Extracted records -
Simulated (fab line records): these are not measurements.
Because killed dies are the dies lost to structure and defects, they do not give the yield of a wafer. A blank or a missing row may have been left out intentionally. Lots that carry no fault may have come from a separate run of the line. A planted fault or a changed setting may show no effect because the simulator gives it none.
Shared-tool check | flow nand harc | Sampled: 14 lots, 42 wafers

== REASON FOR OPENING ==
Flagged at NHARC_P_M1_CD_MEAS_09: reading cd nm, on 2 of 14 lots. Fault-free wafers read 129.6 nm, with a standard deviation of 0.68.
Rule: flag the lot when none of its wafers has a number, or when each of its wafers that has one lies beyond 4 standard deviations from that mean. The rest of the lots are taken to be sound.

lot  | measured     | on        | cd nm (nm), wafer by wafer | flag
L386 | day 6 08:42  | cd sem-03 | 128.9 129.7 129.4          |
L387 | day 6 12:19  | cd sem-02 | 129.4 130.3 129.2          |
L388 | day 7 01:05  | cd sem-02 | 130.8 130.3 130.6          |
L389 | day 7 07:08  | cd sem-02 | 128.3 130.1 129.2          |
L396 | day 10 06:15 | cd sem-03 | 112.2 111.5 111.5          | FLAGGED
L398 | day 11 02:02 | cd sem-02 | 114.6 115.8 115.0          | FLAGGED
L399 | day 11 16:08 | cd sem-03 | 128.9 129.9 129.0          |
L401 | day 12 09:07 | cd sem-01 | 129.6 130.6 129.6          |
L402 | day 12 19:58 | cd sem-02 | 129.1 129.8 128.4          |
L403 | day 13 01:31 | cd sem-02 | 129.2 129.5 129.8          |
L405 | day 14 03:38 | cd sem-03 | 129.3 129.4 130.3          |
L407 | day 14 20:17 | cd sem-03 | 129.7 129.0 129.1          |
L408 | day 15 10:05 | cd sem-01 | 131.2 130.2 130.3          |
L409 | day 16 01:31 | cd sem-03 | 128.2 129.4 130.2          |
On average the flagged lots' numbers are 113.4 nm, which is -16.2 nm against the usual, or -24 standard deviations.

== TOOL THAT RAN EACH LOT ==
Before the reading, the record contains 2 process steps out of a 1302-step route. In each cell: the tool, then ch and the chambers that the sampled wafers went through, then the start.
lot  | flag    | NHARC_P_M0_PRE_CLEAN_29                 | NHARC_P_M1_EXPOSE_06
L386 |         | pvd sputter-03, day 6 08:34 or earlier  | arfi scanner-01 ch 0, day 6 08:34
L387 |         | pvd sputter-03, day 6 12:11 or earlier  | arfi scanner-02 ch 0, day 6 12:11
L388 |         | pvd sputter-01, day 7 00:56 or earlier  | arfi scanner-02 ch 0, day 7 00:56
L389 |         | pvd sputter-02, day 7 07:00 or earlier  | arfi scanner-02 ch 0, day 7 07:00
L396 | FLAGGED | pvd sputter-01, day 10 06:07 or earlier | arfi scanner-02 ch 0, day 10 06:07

Activity - The answer should be an exact copy of the lines from the first line of the data through the line with "L398 | day 11" and should contain nothing else.

Your response -
Simulated (fab line records): these are not measurements.
Because killed dies are the dies lost to structure and defects, they do not give the yield of a wafer. A blank or a missing row may have been left out intentionally. Lots that carry no fault may have come from a separate run of the line. A planted fault or a changed setting may show no effect because the simulator gives it none.
Shared-tool check | flow nand harc | Sampled: 14 lots, 42 wafers

== REASON FOR OPENING ==
Flagged at NHARC_P_M1_CD_MEAS_09: reading cd nm, on 2 of 14 lots. Fault-free wafers read 129.6 nm, with a standard deviation of 0.68.
Rule: flag the lot when none of its wafers has a number, or when each of its wafers that has one lies beyond 4 standard deviations from that mean. The rest of the lots are taken to be sound.

lot  | measured     | on        | cd nm (nm), wafer by wafer | flag
L386 | day 6 08:42  | cd sem-03 | 128.9 129.7 129.4          |
L387 | day 6 12:19  | cd sem-02 | 129.4 130.3 129.2          |
L388 | day 7 01:05  | cd sem-02 | 130.8 130.3 130.6          |
L389 | day 7 07:08  | cd sem-02 | 128.3 130.1 129.2          |
L396 | day 10 06:15 | cd sem-03 | 112.2 111.5 111.5          | FLAGGED
L398 | day 11 02:02 | cd sem-02 | 114.6 115.8 115.0          | FLAGGED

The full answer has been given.